**Source information:**
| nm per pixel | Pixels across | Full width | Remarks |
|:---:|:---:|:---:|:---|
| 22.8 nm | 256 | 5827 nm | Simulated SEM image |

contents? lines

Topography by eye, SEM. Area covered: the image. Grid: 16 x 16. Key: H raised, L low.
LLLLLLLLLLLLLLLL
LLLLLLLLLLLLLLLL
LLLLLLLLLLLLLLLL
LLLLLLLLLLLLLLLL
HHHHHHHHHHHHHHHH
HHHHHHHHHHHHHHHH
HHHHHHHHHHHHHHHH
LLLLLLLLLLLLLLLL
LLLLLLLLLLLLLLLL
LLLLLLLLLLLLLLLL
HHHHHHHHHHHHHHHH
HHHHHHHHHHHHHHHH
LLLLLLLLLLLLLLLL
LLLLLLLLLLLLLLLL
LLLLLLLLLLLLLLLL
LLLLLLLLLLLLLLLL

**Work order:** Print each record again. Nothing may be left out.

**Response:**
| nm per pixel | Pixels across | Full width | Remarks |
|:---:|:---:|:---:|:---|
| 22.8 nm | 256 | 5827 nm | Simulated SEM image |

contents? lines

Topography by eye, SEM. Area covered: the image. Grid: 16 x 16. Key: H raised, L low.
LLLLLLLLLLLLLLLL
LLLLLLLLLLLLLLLL
LLLLLLLLLLLLLLLL
LLLLLLLLLLLLLLLL
HHHHHHHHHHHHHHHH
HHHHHHHHHHHHHHHH
HHHHHHHHHHHHHHHH
LLLLLLLLLLLLLLLL
LLLLLLLLLLLLLLLL
LLLLLLLLLLLLLLLL
HHHHHHHHHHHHHHHH
HHHHHHHHHHHHHHHH
LLLLLLLLLLLLLLLL
LLLLLLLLLLLLLLLL
LLLLLLLLLLLLLLLL
LLLLLLLLLLLLLLLL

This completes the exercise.